• **BRIEF**
Among the records below, find the line that has "1) RECEIVE: material Si"; from there, give the lines again exactly, and stop after the line that has "3) DIRECTIONAL_DEP: material SiN, thk nm 10".

╭──

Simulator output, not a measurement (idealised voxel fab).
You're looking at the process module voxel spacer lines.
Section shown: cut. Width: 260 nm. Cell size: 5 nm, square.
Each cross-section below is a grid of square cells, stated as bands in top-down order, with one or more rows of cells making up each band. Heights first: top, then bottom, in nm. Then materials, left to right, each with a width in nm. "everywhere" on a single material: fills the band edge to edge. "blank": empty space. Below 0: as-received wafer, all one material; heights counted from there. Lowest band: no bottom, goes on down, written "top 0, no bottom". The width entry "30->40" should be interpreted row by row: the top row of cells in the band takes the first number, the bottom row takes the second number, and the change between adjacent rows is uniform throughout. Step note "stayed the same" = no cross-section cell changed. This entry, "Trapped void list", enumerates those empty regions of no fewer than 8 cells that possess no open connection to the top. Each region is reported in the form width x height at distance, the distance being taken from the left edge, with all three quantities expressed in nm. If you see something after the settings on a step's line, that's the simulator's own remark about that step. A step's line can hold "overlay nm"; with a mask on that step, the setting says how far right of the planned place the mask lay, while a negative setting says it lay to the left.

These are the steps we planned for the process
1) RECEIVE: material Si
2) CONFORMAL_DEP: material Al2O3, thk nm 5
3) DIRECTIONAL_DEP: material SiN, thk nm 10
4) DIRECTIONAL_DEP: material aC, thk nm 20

╰──

• **EXERCISE RESPONSE**
1) RECEIVE: material Si
2) CONFORMAL_DEP: material Al2O3, thk nm 5
3) DIRECTIONAL_DEP: material SiN, thk nm 10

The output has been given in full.